Record extracts:
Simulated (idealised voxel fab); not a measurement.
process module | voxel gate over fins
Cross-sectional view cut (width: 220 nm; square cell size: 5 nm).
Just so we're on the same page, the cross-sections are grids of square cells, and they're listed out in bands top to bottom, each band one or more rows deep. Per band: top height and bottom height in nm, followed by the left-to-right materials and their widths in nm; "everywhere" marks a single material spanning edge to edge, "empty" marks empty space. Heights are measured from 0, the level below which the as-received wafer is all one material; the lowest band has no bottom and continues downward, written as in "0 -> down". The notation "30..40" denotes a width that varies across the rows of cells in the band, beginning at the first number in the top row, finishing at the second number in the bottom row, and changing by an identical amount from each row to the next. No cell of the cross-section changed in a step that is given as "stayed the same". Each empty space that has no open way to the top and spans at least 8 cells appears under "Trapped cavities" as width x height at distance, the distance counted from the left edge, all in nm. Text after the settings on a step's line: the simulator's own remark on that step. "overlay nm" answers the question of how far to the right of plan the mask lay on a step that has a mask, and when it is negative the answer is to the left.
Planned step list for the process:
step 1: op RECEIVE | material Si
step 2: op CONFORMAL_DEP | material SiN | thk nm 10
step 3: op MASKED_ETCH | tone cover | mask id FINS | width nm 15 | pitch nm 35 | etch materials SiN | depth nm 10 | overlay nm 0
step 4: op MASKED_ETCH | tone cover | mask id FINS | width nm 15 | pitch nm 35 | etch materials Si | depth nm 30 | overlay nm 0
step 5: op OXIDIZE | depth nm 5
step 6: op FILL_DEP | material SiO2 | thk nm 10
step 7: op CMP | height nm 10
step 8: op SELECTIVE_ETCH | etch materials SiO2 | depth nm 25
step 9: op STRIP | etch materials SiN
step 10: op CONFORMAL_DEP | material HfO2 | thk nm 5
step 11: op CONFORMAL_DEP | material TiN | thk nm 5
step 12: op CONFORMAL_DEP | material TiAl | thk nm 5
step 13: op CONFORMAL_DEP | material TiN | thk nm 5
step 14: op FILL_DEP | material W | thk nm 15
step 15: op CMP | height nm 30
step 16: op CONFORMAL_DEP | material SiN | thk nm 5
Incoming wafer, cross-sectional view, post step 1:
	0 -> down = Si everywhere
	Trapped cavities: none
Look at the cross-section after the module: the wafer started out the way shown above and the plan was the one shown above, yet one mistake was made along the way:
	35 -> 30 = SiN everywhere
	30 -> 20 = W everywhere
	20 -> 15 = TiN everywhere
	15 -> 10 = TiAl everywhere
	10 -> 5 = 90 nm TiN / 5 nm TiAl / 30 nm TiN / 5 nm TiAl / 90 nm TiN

Assignment: Each line from the top of the material above, through the one that contains "Cross-sectional view cut", should be restated word for word.

Your solution:
Simulated (idealised voxel fab); not a measurement.
process module | voxel gate over fins
Cross-sectional view cut (width: 220 nm; square cell size: 5 nm).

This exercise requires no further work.